BEGIN Source data
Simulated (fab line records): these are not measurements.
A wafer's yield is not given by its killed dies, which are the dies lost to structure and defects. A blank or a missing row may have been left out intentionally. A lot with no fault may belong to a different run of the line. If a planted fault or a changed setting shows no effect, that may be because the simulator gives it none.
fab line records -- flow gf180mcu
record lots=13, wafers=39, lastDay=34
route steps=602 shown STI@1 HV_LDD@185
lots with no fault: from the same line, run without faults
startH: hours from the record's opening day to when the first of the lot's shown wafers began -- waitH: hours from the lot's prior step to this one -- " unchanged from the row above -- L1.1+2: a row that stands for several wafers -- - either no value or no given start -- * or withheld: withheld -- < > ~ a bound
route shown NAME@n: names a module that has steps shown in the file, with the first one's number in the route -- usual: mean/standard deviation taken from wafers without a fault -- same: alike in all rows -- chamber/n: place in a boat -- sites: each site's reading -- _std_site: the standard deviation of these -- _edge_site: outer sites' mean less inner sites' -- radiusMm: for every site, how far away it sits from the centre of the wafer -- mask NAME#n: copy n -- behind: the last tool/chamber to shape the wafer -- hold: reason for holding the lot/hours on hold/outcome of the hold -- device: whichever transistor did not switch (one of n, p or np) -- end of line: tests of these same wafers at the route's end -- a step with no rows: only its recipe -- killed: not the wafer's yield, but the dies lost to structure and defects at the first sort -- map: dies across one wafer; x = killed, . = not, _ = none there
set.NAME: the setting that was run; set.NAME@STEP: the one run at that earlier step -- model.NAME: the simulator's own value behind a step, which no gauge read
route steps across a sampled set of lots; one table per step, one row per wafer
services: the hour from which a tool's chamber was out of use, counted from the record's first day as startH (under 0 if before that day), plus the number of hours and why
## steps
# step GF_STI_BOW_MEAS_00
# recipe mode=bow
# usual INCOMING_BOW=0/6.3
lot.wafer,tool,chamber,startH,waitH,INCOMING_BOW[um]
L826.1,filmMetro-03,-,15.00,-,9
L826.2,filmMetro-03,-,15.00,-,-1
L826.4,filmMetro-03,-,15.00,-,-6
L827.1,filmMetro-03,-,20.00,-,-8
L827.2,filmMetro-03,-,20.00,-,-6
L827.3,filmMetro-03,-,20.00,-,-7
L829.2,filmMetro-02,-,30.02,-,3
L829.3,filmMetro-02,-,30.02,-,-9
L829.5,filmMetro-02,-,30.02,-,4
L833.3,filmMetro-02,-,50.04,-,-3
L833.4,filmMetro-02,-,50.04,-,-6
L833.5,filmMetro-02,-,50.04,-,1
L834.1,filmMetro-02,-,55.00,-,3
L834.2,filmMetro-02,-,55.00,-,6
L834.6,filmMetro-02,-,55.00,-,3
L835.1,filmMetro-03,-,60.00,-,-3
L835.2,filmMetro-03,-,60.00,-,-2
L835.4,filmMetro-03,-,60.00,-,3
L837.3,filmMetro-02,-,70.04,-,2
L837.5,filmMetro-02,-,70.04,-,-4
END Source data

■ Required action ■
Extract the lines above, from the first one through the one containing "route steps across", and return only those, unchanged.

■ Answer box ■
Simulated (fab line records): these are not measurements.
A wafer's yield is not given by its killed dies, which are the dies lost to structure and defects. A blank or a missing row may have been left out intentionally. A lot with no fault may belong to a different run of the line. If a planted fault or a changed setting shows no effect, that may be because the simulator gives it none.
fab line records -- flow gf180mcu
record lots=13, wafers=39, lastDay=34
route steps=602 shown STI@1 HV_LDD@185
lots with no fault: from the same line, run without faults
startH: hours from the record's opening day to when the first of the lot's shown wafers began -- waitH: hours from the lot's prior step to this one -- " unchanged from the row above -- L1.1+2: a row that stands for several wafers -- - either no value or no given start -- * or withheld: withheld -- < > ~ a bound
route shown NAME@n: names a module that has steps shown in the file, with the first one's number in the route -- usual: mean/standard deviation taken from wafers without a fault -- same: alike in all rows -- chamber/n: place in a boat -- sites: each site's reading -- _std_site: the standard deviation of these -- _edge_site: outer sites' mean less inner sites' -- radiusMm: for every site, how far away it sits from the centre of the wafer -- mask NAME#n: copy n -- behind: the last tool/chamber to shape the wafer -- hold: reason for holding the lot/hours on hold/outcome of the hold -- device: whichever transistor did not switch (one of n, p or np) -- end of line: tests of these same wafers at the route's end -- a step with no rows: only its recipe -- killed: not the wafer's yield, but the dies lost to structure and defects at the first sort -- map: dies across one wafer; x = killed, . = not, _ = none there
set.NAME: the setting that was run; set.NAME@STEP: the one run at that earlier step -- model.NAME: the simulator's own value behind a step, which no gauge read
route steps across a sampled set of lots; one table per step, one row per wafer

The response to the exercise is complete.